- _Assigned task_
Each entry shown below is to be reproduced exactly.

====
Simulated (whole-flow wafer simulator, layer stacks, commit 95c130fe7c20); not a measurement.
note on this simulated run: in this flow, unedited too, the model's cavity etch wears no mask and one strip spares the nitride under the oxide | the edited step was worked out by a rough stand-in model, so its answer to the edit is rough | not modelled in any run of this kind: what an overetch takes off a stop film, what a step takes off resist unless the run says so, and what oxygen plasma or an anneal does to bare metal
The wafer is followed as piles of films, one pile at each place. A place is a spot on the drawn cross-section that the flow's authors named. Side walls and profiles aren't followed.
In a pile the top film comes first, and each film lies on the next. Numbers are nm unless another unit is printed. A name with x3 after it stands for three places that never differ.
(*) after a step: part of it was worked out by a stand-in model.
====

- _Your response_
Simulated (whole-flow wafer simulator, layer stacks, commit 95c130fe7c20); not a measurement.
note on this simulated run: in this flow, unedited too, the model's cavity etch wears no mask and one strip spares the nitride under the oxide | the edited step was worked out by a rough stand-in model, so its answer to the edit is rough | not modelled in any run of this kind: what an overetch takes off a stop film, what a step takes off resist unless the run says so, and what oxygen plasma or an anneal does to bare metal
The wafer is followed as piles of films, one pile at each place. A place is a spot on the drawn cross-section that the flow's authors named. Side walls and profiles aren't followed.
In a pile the top film comes first, and each film lies on the next. Numbers are nm unless another unit is printed. A name with x3 after it stands for three places that never differ.
(*) after a step: part of it was worked out by a stand-in model.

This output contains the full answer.